Start of SOURCE MATERIAL

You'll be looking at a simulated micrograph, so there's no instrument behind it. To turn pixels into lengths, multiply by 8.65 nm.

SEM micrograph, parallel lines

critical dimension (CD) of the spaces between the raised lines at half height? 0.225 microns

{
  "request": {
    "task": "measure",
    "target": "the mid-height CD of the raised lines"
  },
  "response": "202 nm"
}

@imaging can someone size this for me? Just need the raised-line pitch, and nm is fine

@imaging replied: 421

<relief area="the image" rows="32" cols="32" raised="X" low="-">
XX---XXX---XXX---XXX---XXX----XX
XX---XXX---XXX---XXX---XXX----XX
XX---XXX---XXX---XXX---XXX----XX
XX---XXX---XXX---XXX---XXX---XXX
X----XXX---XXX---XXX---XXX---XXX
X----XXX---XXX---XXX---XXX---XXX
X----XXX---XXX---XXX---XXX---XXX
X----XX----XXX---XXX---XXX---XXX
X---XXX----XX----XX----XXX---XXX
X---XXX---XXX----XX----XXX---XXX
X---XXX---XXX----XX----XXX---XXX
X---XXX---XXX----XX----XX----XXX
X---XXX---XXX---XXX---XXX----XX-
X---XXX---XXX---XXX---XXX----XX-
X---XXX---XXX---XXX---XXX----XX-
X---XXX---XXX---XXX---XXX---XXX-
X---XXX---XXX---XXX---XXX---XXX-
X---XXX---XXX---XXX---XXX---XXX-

End of SOURCE MATERIAL

[EXERCISE] Write out every entry above exactly as given.

[SOLUTION]
You'll be looking at a simulated micrograph, so there's no instrument behind it. To turn pixels into lengths, multiply by 8.65 nm.

SEM micrograph, parallel lines

critical dimension (CD) of the spaces between the raised lines at half height? 0.225 microns

{
  "request": {
    "task": "measure",
    "target": "the mid-height CD of the raised lines"
  },
  "response": "202 nm"
}

@imaging can someone size this for me? Just need the raised-line pitch, and nm is fine

@imaging replied: 421

<relief area="the image" rows="32" cols="32" raised="X" low="-">
XX---XXX---XXX---XXX---XXX----XX
XX---XXX---XXX---XXX---XXX----XX
XX---XXX---XXX---XXX---XXX----XX
XX---XXX---XXX---XXX---XXX---XXX
X----XXX---XXX---XXX---XXX---XXX
X----XXX---XXX---XXX---XXX---XXX
X----XXX---XXX---XXX---XXX---XXX
X----XX----XXX---XXX---XXX---XXX
X---XXX----XX----XX----XXX---XXX
X---XXX---XXX----XX----XXX---XXX
X---XXX---XXX----XX----XXX---XXX
X---XXX---XXX----XX----XX----XXX
X---XXX---XXX---XXX---XXX----XX-
X---XXX---XXX---XXX---XXX----XX-
X---XXX---XXX---XXX---XXX----XX-
X---XXX---XXX---XXX---XXX---XXX-
X---XXX---XXX---XXX---XXX---XXX-
X---XXX---XXX---XXX---XXX---XXX-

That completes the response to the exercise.